▶ **Requirement**: The lines wanted run from the first one below through the one with "L805 | day 8". Return them exactly.

▶ **Information provided**:
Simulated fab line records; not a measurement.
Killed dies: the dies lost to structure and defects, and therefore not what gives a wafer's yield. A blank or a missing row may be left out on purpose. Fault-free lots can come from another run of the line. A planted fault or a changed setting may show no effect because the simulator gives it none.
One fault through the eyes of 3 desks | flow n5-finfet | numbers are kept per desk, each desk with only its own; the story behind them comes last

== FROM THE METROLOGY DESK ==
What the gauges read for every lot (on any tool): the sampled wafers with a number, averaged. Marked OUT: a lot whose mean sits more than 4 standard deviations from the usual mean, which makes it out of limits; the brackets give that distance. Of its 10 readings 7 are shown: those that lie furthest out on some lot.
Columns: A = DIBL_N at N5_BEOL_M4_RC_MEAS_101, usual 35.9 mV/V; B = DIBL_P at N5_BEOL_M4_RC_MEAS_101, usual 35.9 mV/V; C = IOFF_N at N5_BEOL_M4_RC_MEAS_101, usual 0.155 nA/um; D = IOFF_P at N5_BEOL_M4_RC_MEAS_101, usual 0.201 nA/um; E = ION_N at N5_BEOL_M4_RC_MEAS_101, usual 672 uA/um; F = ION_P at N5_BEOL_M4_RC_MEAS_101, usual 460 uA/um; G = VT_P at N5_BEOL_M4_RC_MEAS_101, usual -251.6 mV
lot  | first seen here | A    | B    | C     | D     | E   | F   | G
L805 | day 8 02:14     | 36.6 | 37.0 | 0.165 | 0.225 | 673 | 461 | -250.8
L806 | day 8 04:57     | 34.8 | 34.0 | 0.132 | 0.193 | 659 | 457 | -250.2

▶ **Task answer**:
Simulated fab line records; not a measurement.
Killed dies: the dies lost to structure and defects, and therefore not what gives a wafer's yield. A blank or a missing row may be left out on purpose. Fault-free lots can come from another run of the line. A planted fault or a changed setting may show no effect because the simulator gives it none.
One fault through the eyes of 3 desks | flow n5-finfet | numbers are kept per desk, each desk with only its own; the story behind them comes last

== FROM THE METROLOGY DESK ==
What the gauges read for every lot (on any tool): the sampled wafers with a number, averaged. Marked OUT: a lot whose mean sits more than 4 standard deviations from the usual mean, which makes it out of limits; the brackets give that distance. Of its 10 readings 7 are shown: those that lie furthest out on some lot.
Columns: A = DIBL_N at N5_BEOL_M4_RC_MEAS_101, usual 35.9 mV/V; B = DIBL_P at N5_BEOL_M4_RC_MEAS_101, usual 35.9 mV/V; C = IOFF_N at N5_BEOL_M4_RC_MEAS_101, usual 0.155 nA/um; D = IOFF_P at N5_BEOL_M4_RC_MEAS_101, usual 0.201 nA/um; E = ION_N at N5_BEOL_M4_RC_MEAS_101, usual 672 uA/um; F = ION_P at N5_BEOL_M4_RC_MEAS_101, usual 460 uA/um; G = VT_P at N5_BEOL_M4_RC_MEAS_101, usual -251.6 mV
lot  | first seen here | A    | B    | C     | D     | E   | F   | G
L805 | day 8 02:14     | 36.6 | 37.0 | 0.165 | 0.225 | 673 | 461 | -250.8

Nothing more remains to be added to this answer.